*Exercise*. Repeat the listing below word for word, stopping after the line that contains "The wafer is".

Start of Block

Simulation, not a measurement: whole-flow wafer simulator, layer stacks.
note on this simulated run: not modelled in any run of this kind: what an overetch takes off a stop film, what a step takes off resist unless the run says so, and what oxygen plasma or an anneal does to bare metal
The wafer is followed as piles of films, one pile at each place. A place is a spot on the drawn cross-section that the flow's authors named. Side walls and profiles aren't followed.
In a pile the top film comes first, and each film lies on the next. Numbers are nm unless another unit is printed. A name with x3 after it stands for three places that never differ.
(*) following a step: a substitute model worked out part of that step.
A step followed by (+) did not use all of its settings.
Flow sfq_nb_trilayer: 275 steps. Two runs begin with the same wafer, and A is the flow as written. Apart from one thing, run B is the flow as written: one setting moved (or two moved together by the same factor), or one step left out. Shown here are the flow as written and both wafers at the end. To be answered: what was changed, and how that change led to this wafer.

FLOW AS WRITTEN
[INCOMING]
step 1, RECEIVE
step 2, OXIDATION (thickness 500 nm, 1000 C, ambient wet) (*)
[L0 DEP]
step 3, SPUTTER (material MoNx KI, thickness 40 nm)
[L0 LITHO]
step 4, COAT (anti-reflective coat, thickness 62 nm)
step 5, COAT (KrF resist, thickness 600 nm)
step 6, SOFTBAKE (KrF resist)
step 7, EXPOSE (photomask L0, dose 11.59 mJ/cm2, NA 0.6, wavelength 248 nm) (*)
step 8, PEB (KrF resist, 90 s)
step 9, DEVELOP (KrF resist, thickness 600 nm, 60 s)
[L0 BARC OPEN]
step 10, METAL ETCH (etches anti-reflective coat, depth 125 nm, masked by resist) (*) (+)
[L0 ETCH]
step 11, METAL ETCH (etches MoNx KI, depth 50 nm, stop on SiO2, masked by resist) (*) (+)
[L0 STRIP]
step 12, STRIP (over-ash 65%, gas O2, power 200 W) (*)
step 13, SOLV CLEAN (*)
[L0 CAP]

End of Block

*Written response*.
Simulation, not a measurement: whole-flow wafer simulator, layer stacks.
note on this simulated run: not modelled in any run of this kind: what an overetch takes off a stop film, what a step takes off resist unless the run says so, and what oxygen plasma or an anneal does to bare metal
The wafer is followed as piles of films, one pile at each place. A place is a spot on the drawn cross-section that the flow's authors named. Side walls and profiles aren't followed.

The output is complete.